* Information given *
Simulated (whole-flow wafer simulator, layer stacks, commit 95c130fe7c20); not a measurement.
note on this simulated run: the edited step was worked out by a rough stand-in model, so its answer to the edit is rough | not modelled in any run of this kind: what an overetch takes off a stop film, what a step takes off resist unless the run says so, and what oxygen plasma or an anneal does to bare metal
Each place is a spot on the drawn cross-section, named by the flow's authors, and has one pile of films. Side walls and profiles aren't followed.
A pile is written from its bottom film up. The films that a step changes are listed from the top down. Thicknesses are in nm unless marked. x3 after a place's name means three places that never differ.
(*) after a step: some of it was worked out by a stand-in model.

* Work item *
Using the listing above, reproduce each line without omission.

* Your solution *
Simulated (whole-flow wafer simulator, layer stacks, commit 95c130fe7c20); not a measurement.
note on this simulated run: the edited step was worked out by a rough stand-in model, so its answer to the edit is rough | not modelled in any run of this kind: what an overetch takes off a stop film, what a step takes off resist unless the run says so, and what oxygen plasma or an anneal does to bare metal
Each place is a spot on the drawn cross-section, named by the flow's authors, and has one pile of films. Side walls and profiles aren't followed.
A pile is written from its bottom film up. The films that a step changes are listed from the top down. Thicknesses are in nm unless marked. x3 after a place's name means three places that never differ.
(*) after a step: some of it was worked out by a stand-in model.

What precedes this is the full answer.